* _Data extract_
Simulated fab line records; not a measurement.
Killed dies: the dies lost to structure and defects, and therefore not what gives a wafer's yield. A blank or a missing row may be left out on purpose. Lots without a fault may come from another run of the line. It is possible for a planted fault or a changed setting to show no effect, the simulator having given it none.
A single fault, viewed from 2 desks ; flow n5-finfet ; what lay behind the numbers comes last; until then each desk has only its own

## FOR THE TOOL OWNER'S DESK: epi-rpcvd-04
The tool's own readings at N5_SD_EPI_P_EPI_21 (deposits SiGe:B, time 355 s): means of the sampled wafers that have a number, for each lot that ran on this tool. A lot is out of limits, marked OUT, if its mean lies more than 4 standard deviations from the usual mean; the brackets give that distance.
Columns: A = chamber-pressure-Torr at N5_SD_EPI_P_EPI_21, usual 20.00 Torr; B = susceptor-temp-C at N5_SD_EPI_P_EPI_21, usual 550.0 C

* _Requirement_
Please give an exact restatement of only the lines from the beginning of the material above to the line with "The tool's own", inclusive.

* _Result_
Simulated fab line records; not a measurement.
Killed dies: the dies lost to structure and defects, and therefore not what gives a wafer's yield. A blank or a missing row may be left out on purpose. Lots without a fault may come from another run of the line. It is possible for a planted fault or a changed setting to show no effect, the simulator having given it none.
A single fault, viewed from 2 desks ; flow n5-finfet ; what lay behind the numbers comes last; until then each desk has only its own

## FOR THE TOOL OWNER'S DESK: epi-rpcvd-04
The tool's own readings at N5_SD_EPI_P_EPI_21 (deposits SiGe:B, time 355 s): means of the sampled wafers that have a number, for each lot that ran on this tool. A lot is out of limits, marked OUT, if its mean lies more than 4 standard deviations from the usual mean; the brackets give that distance.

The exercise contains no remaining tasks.